Start of Data listing
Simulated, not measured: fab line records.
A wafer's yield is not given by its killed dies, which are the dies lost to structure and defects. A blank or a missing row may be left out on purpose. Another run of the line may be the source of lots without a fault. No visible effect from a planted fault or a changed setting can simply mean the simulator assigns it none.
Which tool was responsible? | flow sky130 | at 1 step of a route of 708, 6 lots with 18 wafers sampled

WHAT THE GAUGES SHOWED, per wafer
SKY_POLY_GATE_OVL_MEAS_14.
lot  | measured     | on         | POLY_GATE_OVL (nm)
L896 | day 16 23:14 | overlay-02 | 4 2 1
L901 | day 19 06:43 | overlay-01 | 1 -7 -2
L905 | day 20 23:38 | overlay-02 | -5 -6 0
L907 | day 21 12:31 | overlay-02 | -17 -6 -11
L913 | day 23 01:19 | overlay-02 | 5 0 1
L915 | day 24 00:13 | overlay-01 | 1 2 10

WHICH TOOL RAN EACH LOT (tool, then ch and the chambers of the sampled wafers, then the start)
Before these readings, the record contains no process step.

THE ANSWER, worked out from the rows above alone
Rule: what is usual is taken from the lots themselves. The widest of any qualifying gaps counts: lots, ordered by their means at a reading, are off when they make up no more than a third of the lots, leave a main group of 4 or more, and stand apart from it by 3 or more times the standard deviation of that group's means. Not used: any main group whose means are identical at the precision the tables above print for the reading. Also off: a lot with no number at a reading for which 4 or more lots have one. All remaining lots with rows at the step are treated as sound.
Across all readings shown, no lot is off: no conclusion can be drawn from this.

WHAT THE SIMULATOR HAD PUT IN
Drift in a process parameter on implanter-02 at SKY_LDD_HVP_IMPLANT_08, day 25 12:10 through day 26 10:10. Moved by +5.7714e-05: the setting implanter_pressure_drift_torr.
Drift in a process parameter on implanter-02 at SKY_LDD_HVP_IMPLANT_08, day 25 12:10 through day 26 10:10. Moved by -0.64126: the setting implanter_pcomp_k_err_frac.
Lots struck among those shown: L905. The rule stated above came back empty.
End of Data listing

● **Activity**:
Among the records above, extract exactly the lines from the line with "WHAT THE GAUGES SHOWED, per wafer" to the line with "the setting implanter_pcomp_k_err_frac.", both lines included, and leave out the rest.

● **Solution**:
WHAT THE GAUGES SHOWED, per wafer
SKY_POLY_GATE_OVL_MEAS_14.
lot  | measured     | on         | POLY_GATE_OVL (nm)
L896 | day 16 23:14 | overlay-02 | 4 2 1
L901 | day 19 06:43 | overlay-01 | 1 -7 -2
L905 | day 20 23:38 | overlay-02 | -5 -6 0
L907 | day 21 12:31 | overlay-02 | -17 -6 -11
L913 | day 23 01:19 | overlay-02 | 5 0 1
L915 | day 24 00:13 | overlay-01 | 1 2 10

WHICH TOOL RAN EACH LOT (tool, then ch and the chambers of the sampled wafers, then the start)
Before these readings, the record contains no process step.

THE ANSWER, worked out from the rows above alone
Rule: what is usual is taken from the lots themselves. The widest of any qualifying gaps counts: lots, ordered by their means at a reading, are off when they make up no more than a third of the lots, leave a main group of 4 or more, and stand apart from it by 3 or more times the standard deviation of that group's means. Not used: any main group whose means are identical at the precision the tables above print for the reading. Also off: a lot with no number at a reading for which 4 or more lots have one. All remaining lots with rows at the step are treated as sound.
Across all readings shown, no lot is off: no conclusion can be drawn from this.

WHAT THE SIMULATOR HAD PUT IN
Drift in a process parameter on implanter-02 at SKY_LDD_HVP_IMPLANT_08, day 25 12:10 through day 26 10:10. Moved by +5.7714e-05: the setting implanter_pressure_drift_torr.
Drift in a process parameter on implanter-02 at SKY_LDD_HVP_IMPLANT_08, day 25 12:10 through day 26 10:10. Moved by -0.64126: the setting implanter_pcomp_k_err_frac.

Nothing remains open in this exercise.